Activity - Make an exact copy of the lines starting at the top of the listing below and ending at the line that contains "S1: temperature setpoint", inclusive.

Dataset records -
BEGIN
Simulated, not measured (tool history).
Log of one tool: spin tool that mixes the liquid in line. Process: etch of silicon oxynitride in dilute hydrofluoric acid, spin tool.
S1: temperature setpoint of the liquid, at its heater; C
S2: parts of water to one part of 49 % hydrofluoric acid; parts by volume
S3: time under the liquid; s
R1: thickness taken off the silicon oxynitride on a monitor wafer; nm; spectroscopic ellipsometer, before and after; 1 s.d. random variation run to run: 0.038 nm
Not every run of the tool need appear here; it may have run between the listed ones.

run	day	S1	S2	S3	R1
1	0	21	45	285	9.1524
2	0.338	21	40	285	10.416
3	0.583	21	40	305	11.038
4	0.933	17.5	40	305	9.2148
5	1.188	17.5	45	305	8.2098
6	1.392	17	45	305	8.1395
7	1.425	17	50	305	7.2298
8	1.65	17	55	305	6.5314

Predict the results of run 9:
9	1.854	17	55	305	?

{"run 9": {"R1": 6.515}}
END

Problem solution -
Simulated, not measured (tool history).
Log of one tool: spin tool that mixes the liquid in line. Process: etch of silicon oxynitride in dilute hydrofluoric acid, spin tool.
S1: temperature setpoint of the liquid, at its heater; C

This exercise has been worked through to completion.